» REQUIRED ACTION
Lift out, unaltered, the lines of the material below between the line holding "L085.3 litho_track-02 0 - - 1500 10" and the line holding "# step N5_MOL_CONTACT_COAG_COAT_77", counting both.

» ENTRIES PROVIDED
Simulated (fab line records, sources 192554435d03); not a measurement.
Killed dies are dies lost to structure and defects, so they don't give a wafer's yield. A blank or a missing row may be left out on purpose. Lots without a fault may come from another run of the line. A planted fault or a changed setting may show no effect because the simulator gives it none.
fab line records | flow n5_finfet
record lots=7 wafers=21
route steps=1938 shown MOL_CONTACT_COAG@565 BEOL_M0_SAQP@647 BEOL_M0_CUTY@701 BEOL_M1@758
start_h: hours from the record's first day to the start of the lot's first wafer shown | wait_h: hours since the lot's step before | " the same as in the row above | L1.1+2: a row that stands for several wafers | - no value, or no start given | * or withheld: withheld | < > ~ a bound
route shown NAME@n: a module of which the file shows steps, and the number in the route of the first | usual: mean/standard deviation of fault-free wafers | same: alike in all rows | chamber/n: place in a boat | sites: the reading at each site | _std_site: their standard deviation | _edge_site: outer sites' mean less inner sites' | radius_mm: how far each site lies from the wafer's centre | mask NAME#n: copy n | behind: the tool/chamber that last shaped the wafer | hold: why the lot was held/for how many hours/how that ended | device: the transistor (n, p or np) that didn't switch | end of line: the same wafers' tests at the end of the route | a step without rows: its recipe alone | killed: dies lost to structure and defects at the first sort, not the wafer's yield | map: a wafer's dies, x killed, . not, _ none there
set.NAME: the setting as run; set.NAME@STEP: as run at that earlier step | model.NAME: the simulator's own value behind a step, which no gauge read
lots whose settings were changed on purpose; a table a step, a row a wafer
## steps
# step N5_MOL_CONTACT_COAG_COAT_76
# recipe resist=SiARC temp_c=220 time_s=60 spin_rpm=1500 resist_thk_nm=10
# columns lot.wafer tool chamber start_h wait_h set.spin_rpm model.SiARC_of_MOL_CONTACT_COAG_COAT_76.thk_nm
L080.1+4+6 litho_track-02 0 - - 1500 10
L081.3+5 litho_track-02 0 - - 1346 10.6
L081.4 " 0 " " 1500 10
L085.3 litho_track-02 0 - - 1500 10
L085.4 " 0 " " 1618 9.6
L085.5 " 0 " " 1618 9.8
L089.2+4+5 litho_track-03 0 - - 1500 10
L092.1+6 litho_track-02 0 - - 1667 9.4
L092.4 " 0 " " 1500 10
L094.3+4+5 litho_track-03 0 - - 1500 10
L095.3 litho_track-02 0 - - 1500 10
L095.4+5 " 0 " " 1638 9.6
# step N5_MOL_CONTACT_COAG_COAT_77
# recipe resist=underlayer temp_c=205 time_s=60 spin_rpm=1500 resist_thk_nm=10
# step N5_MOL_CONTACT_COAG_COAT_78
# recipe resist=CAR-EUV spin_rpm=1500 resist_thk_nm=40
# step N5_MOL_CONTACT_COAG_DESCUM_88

» YOUR SOLUTION
L085.3 litho_track-02 0 - - 1500 10
L085.4 " 0 " " 1618 9.6
L085.5 " 0 " " 1618 9.8
L089.2+4+5 litho_track-03 0 - - 1500 10
L092.1+6 litho_track-02 0 - - 1667 9.4
L092.4 " 0 " " 1500 10
L094.3+4+5 litho_track-03 0 - - 1500 10
L095.3 litho_track-02 0 - - 1500 10
L095.4+5 " 0 " " 1638 9.6
# step N5_MOL_CONTACT_COAG_COAT_77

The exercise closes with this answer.